*** DATA EXTRACTS Section Begins ***

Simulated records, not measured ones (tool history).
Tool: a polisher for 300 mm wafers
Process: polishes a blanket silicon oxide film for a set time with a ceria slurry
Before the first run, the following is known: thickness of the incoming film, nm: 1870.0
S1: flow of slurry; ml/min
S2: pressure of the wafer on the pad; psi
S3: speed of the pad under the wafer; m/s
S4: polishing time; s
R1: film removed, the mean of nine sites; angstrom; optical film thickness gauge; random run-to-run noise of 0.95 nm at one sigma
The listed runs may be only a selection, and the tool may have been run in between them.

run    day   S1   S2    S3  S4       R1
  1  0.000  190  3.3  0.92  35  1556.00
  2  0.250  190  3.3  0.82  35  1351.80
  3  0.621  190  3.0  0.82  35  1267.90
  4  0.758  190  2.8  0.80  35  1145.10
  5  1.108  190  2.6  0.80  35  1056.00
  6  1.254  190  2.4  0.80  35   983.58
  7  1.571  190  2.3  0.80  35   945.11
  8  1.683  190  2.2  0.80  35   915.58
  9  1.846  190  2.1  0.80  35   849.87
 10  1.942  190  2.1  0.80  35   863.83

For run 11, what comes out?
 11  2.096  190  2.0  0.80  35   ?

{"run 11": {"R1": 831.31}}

*** DATA EXTRACTS Section Ends ***

__WORK REQUEST__. Copy the records word for word.

__YOUR SOLUTION__.
Simulated records, not measured ones (tool history).
Tool: a polisher for 300 mm wafers
Process: polishes a blanket silicon oxide film for a set time with a ceria slurry
Before the first run, the following is known: thickness of the incoming film, nm: 1870.0
S1: flow of slurry; ml/min
S2: pressure of the wafer on the pad; psi
S3: speed of the pad under the wafer; m/s
S4: polishing time; s
R1: film removed, the mean of nine sites; angstrom; optical film thickness gauge; random run-to-run noise of 0.95 nm at one sigma
The listed runs may be only a selection, and the tool may have been run in between them.

run    day   S1   S2    S3  S4       R1
  1  0.000  190  3.3  0.92  35  1556.00
  2  0.250  190  3.3  0.82  35  1351.80
  3  0.621  190  3.0  0.82  35  1267.90
  4  0.758  190  2.8  0.80  35  1145.10
  5  1.108  190  2.6  0.80  35  1056.00
  6  1.254  190  2.4  0.80  35   983.58
  7  1.571  190  2.3  0.80  35   945.11
  8  1.683  190  2.2  0.80  35   915.58
  9  1.846  190  2.1  0.80  35   849.87
 10  1.942  190  2.1  0.80  35   863.83

For run 11, what comes out?
 11  2.096  190  2.0  0.80  35   ?

{"run 11": {"R1": 831.31}}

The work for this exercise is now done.